□ □ □
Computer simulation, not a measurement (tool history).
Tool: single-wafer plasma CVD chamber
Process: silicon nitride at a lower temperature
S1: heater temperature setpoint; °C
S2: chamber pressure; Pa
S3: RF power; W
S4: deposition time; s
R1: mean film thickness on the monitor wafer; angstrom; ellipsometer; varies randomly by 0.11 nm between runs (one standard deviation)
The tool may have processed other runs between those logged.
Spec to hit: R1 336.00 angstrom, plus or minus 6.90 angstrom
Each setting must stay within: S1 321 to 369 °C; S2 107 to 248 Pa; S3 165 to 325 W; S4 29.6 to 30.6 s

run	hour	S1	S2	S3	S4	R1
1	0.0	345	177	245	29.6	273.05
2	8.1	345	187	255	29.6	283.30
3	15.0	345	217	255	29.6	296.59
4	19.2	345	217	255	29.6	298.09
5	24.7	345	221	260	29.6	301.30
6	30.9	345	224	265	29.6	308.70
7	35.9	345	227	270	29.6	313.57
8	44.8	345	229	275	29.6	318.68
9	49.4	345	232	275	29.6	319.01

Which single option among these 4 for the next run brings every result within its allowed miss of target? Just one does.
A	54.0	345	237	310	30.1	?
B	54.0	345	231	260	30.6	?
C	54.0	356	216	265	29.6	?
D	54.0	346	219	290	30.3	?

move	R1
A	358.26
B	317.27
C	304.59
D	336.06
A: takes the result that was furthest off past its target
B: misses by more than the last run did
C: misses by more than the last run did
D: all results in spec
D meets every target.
□ □ □

The line above containing "Process: silicon nitride", the line containing "D: all results in spec", and every line between them are to be transcribed exactly; no other line is wanted.

● **Result**
Process: silicon nitride at a lower temperature
S1: heater temperature setpoint; °C
S2: chamber pressure; Pa
S3: RF power; W
S4: deposition time; s
R1: mean film thickness on the monitor wafer; angstrom; ellipsometer; varies randomly by 0.11 nm between runs (one standard deviation)
The tool may have processed other runs between those logged.
Spec to hit: R1 336.00 angstrom, plus or minus 6.90 angstrom
Each setting must stay within: S1 321 to 369 °C; S2 107 to 248 Pa; S3 165 to 325 W; S4 29.6 to 30.6 s

run	hour	S1	S2	S3	S4	R1
1	0.0	345	177	245	29.6	273.05
2	8.1	345	187	255	29.6	283.30
3	15.0	345	217	255	29.6	296.59
4	19.2	345	217	255	29.6	298.09
5	24.7	345	221	260	29.6	301.30
6	30.9	345	224	265	29.6	308.70
7	35.9	345	227	270	29.6	313.57
8	44.8	345	229	275	29.6	318.68
9	49.4	345	232	275	29.6	319.01

Which single option among these 4 for the next run brings every result within its allowed miss of target? Just one does.
A	54.0	345	237	310	30.1	?
B	54.0	345	231	260	30.6	?
C	54.0	356	216	265	29.6	?
D	54.0	346	219	290	30.3	?

move	R1
A	358.26
B	317.27
C	304.59
D	336.06
A: takes the result that was furthest off past its target
B: misses by more than the last run did
C: misses by more than the last run did
D: all results in spec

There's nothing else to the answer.